#### [ACTIVITY]
Every single line below has to be printed once more, exactly.

#### [DATA EXCERPTS]
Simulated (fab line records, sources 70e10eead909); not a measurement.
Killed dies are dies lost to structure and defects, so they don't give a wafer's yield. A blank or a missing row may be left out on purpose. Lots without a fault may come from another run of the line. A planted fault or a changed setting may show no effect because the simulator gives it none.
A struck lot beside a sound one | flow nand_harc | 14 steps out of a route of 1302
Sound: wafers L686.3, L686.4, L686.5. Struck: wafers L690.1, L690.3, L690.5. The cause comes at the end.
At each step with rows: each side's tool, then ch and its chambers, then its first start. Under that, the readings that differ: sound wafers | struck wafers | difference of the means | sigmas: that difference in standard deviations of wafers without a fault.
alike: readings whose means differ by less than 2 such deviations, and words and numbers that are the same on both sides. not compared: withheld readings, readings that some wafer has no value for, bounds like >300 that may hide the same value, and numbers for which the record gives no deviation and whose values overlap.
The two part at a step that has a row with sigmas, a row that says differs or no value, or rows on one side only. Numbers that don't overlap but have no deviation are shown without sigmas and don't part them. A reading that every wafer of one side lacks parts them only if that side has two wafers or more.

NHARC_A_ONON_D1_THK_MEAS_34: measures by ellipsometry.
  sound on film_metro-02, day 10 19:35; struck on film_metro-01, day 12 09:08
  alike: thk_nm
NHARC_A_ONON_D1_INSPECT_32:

#### [RESPONSE AREA]
Simulated (fab line records, sources 70e10eead909); not a measurement.
Killed dies are dies lost to structure and defects, so they don't give a wafer's yield. A blank or a missing row may be left out on purpose. Lots without a fault may come from another run of the line. A planted fault or a changed setting may show no effect because the simulator gives it none.
A struck lot beside a sound one | flow nand_harc | 14 steps out of a route of 1302
Sound: wafers L686.3, L686.4, L686.5. Struck: wafers L690.1, L690.3, L690.5. The cause comes at the end.
At each step with rows: each side's tool, then ch and its chambers, then its first start. Under that, the readings that differ: sound wafers | struck wafers | difference of the means | sigmas: that difference in standard deviations of wafers without a fault.
alike: readings whose means differ by less than 2 such deviations, and words and numbers that are the same on both sides. not compared: withheld readings, readings that some wafer has no value for, bounds like >300 that may hide the same value, and numbers for which the record gives no deviation and whose values overlap.
The two part at a step that has a row with sigmas, a row that says differs or no value, or rows on one side only. Numbers that don't overlap but have no deviation are shown without sigmas and don't part them. A reading that every wafer of one side lacks parts them only if that side has two wafers or more.

NHARC_A_ONON_D1_THK_MEAS_34: measures by ellipsometry.
  sound on film_metro-02, day 10 19:35; struck on film_metro-01, day 12 09:08
  alike: thk_nm
NHARC_A_ONON_D1_INSPECT_32:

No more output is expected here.